_Supplied information_
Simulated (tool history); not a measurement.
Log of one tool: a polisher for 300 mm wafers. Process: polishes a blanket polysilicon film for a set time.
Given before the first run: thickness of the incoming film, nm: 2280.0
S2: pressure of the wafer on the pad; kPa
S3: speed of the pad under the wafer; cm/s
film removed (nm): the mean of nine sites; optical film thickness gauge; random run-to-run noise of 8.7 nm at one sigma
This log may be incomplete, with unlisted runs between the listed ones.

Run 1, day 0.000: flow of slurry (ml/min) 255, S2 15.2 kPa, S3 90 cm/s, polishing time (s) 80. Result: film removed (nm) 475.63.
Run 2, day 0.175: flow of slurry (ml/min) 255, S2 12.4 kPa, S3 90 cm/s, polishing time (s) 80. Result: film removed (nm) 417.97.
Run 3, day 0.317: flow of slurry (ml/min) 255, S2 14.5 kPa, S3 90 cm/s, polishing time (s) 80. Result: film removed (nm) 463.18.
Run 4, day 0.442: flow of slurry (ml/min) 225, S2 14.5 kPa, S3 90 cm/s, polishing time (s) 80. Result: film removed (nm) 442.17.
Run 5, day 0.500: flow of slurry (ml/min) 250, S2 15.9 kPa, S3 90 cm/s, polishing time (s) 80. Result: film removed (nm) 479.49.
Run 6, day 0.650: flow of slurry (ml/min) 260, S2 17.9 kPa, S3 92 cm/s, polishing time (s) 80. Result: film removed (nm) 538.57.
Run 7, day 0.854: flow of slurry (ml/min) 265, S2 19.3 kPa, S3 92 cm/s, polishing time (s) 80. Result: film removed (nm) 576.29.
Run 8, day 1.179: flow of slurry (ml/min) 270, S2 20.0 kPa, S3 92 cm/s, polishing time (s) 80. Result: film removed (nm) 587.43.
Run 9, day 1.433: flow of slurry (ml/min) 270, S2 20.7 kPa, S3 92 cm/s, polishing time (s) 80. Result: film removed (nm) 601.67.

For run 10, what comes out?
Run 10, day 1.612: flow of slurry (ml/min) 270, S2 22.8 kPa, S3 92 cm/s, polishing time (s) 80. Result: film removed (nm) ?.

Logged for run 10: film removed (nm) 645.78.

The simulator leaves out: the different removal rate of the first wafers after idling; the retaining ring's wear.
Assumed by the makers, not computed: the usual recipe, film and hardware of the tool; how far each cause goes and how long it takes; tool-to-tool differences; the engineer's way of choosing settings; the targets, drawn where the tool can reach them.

_Work instruction_
Take from the material above the lines running from the one with "For run 10, what comes out?" through the one with "The simulator leaves", and repeat them exactly, with nothing else.

_Response area_
For run 10, what comes out?
Run 10, day 1.612: flow of slurry (ml/min) 270, S2 22.8 kPa, S3 92 cm/s, polishing time (s) 80. Result: film removed (nm) ?.

Logged for run 10: film removed (nm) 645.78.

The simulator leaves out: the different removal rate of the first wafers after idling; the retaining ring's wear.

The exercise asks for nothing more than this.